--- START ---

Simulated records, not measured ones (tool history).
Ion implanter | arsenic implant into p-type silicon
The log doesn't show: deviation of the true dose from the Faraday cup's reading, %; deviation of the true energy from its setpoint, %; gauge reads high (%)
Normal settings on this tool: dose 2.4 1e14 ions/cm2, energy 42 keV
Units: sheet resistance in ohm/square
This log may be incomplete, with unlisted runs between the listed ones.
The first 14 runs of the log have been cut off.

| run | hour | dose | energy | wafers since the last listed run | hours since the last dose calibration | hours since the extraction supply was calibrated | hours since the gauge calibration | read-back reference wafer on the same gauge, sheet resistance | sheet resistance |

--- END ---

■ **REQUIRED ACTION**
Go through the listing and print each line exactly as it appears.

■ **EXPECTED ANSWER**
Simulated records, not measured ones (tool history).
Ion implanter | arsenic implant into p-type silicon
The log doesn't show: deviation of the true dose from the Faraday cup's reading, %; deviation of the true energy from its setpoint, %; gauge reads high (%)
Normal settings on this tool: dose 2.4 1e14 ions/cm2, energy 42 keV
Units: sheet resistance in ohm/square
This log may be incomplete, with unlisted runs between the listed ones.
The first 14 runs of the log have been cut off.

| run | hour | dose | energy | wafers since the last listed run | hours since the last dose calibration | hours since the extraction supply was calibrated | hours since the gauge calibration | read-back reference wafer on the same gauge, sheet resistance | sheet resistance |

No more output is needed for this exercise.